> [Excerpted records]
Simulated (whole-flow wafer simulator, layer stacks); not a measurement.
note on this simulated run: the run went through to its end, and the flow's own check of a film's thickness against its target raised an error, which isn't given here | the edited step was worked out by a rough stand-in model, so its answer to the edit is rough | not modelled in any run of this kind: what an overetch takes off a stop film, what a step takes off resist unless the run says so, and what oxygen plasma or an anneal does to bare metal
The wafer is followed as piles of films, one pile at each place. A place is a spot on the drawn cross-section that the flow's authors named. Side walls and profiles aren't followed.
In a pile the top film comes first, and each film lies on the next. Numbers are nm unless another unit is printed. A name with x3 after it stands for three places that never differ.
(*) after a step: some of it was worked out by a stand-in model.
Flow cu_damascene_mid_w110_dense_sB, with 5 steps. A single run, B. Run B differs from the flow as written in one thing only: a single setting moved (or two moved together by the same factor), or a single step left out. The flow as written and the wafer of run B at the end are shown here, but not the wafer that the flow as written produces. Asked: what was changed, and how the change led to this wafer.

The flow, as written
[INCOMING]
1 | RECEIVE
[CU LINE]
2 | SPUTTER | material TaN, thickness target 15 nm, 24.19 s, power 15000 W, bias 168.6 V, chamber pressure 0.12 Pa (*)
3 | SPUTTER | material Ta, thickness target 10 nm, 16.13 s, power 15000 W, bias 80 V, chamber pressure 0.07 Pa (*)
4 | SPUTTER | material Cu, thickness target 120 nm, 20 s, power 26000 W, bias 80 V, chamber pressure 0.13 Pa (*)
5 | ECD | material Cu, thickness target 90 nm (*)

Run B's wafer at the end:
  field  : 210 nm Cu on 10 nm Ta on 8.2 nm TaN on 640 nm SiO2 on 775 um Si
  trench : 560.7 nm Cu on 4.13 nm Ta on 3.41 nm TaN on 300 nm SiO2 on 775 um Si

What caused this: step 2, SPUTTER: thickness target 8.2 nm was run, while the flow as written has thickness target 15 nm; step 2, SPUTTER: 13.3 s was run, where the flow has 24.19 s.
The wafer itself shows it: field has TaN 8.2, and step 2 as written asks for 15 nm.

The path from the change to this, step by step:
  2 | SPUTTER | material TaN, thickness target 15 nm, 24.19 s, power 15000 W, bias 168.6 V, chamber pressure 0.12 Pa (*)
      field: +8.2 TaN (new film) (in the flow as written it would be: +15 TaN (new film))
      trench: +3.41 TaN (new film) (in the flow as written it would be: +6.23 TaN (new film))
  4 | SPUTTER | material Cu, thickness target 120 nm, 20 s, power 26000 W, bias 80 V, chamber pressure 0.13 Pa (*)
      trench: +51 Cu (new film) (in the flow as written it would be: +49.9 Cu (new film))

> [Work request]
Every line from the line containing "The flow, as written" through the line containing "3 | SPUTTER" in the records above must be retyped exactly. Leave out the rest.

> [Response]
The flow, as written
[INCOMING]
1 | RECEIVE
[CU LINE]
2 | SPUTTER | material TaN, thickness target 15 nm, 24.19 s, power 15000 W, bias 168.6 V, chamber pressure 0.12 Pa (*)
3 | SPUTTER | material Ta, thickness target 10 nm, 16.13 s, power 15000 W, bias 80 V, chamber pressure 0.07 Pa (*)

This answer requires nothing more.